Given entries:
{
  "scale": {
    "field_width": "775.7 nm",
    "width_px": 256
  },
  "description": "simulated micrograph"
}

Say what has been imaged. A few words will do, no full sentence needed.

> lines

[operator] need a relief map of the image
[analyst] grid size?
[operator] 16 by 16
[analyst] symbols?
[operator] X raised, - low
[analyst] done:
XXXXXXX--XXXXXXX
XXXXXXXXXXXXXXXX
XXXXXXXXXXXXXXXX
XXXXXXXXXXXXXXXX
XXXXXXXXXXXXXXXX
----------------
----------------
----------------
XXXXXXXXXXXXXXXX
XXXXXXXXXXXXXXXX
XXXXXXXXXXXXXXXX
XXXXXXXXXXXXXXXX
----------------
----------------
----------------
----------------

Action item: Set down each entry above again exactly as it reads.

Exercise answer:
{
  "scale": {
    "field_width": "775.7 nm",
    "width_px": 256
  },
  "description": "simulated micrograph"
}

Say what has been imaged. A few words will do, no full sentence needed.

> lines

[operator] need a relief map of the image
[analyst] grid size?
[operator] 16 by 16
[analyst] symbols?
[operator] X raised, - low
[analyst] done:
XXXXXXX--XXXXXXX
XXXXXXXXXXXXXXXX
XXXXXXXXXXXXXXXX
XXXXXXXXXXXXXXXX
XXXXXXXXXXXXXXXX
----------------
----------------
----------------
XXXXXXXXXXXXXXXX
XXXXXXXXXXXXXXXX
XXXXXXXXXXXXXXXX
XXXXXXXXXXXXXXXX
----------------
----------------
----------------
----------------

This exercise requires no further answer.